§ **Brief**: Would you retype each record exactly as given?

──────── Records provided

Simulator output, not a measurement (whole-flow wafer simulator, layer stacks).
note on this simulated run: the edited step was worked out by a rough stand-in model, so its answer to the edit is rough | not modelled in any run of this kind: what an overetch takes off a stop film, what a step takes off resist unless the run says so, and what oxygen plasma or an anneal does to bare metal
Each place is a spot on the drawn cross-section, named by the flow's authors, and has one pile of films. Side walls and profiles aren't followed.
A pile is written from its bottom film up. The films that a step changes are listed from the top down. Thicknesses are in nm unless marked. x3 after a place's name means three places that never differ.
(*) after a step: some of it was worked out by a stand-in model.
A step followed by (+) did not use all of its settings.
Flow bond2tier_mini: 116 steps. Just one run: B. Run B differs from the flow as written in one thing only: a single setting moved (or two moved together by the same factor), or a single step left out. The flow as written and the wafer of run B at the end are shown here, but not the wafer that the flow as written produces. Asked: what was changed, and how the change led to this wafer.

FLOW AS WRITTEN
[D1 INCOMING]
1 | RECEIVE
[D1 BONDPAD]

────────────────

§ **Exercise answer**:
Simulator output, not a measurement (whole-flow wafer simulator, layer stacks).
note on this simulated run: the edited step was worked out by a rough stand-in model, so its answer to the edit is rough | not modelled in any run of this kind: what an overetch takes off a stop film, what a step takes off resist unless the run says so, and what oxygen plasma or an anneal does to bare metal
Each place is a spot on the drawn cross-section, named by the flow's authors, and has one pile of films. Side walls and profiles aren't followed.
A pile is written from its bottom film up. The films that a step changes are listed from the top down. Thicknesses are in nm unless marked. x3 after a place's name means three places that never differ.
(*) after a step: some of it was worked out by a stand-in model.
A step followed by (+) did not use all of its settings.
Flow bond2tier_mini: 116 steps. Just one run: B. Run B differs from the flow as written in one thing only: a single setting moved (or two moved together by the same factor), or a single step left out. The flow as written and the wafer of run B at the end are shown here, but not the wafer that the flow as written produces. Asked: what was changed, and how the change led to this wafer.

FLOW AS WRITTEN
[D1 INCOMING]
1 | RECEIVE
[D1 BONDPAD]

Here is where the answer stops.